::: Listed records

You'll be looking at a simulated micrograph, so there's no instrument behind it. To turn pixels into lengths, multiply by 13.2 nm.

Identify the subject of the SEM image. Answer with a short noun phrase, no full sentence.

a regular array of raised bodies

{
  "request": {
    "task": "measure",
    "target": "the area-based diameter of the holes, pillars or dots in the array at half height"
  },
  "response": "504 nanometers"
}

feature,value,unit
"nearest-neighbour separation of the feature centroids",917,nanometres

::::::

Work item: As the answer, set down only the lines from the data above between the one holding "Identify the subject" and the one holding "feature,value,unit", inclusive, exactly as they read.

Task result:
Identify the subject of the SEM image. Answer with a short noun phrase, no full sentence.

a regular array of raised bodies

{
  "request": {
    "task": "measure",
    "target": "the area-based diameter of the holes, pillars or dots in the array at half height"
  },
  "response": "504 nanometers"
}

feature,value,unit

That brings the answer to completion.